> WORK ITEM
Return the entries exactly as they appear.

> GIVEN RECORDS
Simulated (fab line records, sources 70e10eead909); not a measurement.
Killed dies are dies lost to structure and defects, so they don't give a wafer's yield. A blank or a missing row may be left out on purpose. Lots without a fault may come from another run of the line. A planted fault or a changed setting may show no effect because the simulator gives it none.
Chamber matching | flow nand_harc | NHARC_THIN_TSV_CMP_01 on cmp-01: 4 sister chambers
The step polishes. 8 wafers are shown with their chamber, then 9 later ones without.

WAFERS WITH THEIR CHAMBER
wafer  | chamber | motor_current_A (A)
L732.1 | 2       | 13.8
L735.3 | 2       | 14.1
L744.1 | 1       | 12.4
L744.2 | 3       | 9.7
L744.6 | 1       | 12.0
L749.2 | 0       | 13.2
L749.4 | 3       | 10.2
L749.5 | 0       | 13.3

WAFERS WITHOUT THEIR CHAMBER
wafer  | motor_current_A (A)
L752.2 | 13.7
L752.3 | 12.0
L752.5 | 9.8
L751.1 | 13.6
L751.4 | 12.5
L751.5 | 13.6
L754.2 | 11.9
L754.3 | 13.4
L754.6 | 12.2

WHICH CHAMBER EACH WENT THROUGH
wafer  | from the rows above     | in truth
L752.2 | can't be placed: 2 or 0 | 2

> RESPONSE AREA
Simulated (fab line records, sources 70e10eead909); not a measurement.
Killed dies are dies lost to structure and defects, so they don't give a wafer's yield. A blank or a missing row may be left out on purpose. Lots without a fault may come from another run of the line. A planted fault or a changed setting may show no effect because the simulator gives it none.
Chamber matching | flow nand_harc | NHARC_THIN_TSV_CMP_01 on cmp-01: 4 sister chambers
The step polishes. 8 wafers are shown with their chamber, then 9 later ones without.

WAFERS WITH THEIR CHAMBER
wafer  | chamber | motor_current_A (A)
L732.1 | 2       | 13.8
L735.3 | 2       | 14.1
L744.1 | 1       | 12.4
L744.2 | 3       | 9.7
L744.6 | 1       | 12.0
L749.2 | 0       | 13.2
L749.4 | 3       | 10.2
L749.5 | 0       | 13.3

WAFERS WITHOUT THEIR CHAMBER
wafer  | motor_current_A (A)
L752.2 | 13.7
L752.3 | 12.0
L752.5 | 9.8
L751.1 | 13.6
L751.4 | 12.5
L751.5 | 13.6
L754.2 | 11.9
L754.3 | 13.4
L754.6 | 12.2

WHICH CHAMBER EACH WENT THROUGH
wafer  | from the rows above     | in truth
L752.2 | can't be placed: 2 or 0 | 2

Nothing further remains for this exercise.